Content starts
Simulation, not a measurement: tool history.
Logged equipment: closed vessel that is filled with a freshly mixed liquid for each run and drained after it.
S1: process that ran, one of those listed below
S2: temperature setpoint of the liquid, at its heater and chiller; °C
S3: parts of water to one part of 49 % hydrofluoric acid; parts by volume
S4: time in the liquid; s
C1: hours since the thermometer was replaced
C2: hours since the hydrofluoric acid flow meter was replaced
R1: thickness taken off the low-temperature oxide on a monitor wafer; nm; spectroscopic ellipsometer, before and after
Content ends

Without dropping a single line, output the records above exactly.

ANSWER BOX
Simulation, not a measurement: tool history.
Logged equipment: closed vessel that is filled with a freshly mixed liquid for each run and drained after it.
S1: process that ran, one of those listed below
S2: temperature setpoint of the liquid, at its heater and chiller; °C
S3: parts of water to one part of 49 % hydrofluoric acid; parts by volume
S4: time in the liquid; s
C1: hours since the thermometer was replaced
C2: hours since the hydrofluoric acid flow meter was replaced
R1: thickness taken off the low-temperature oxide on a monitor wafer; nm; spectroscopic ellipsometer, before and after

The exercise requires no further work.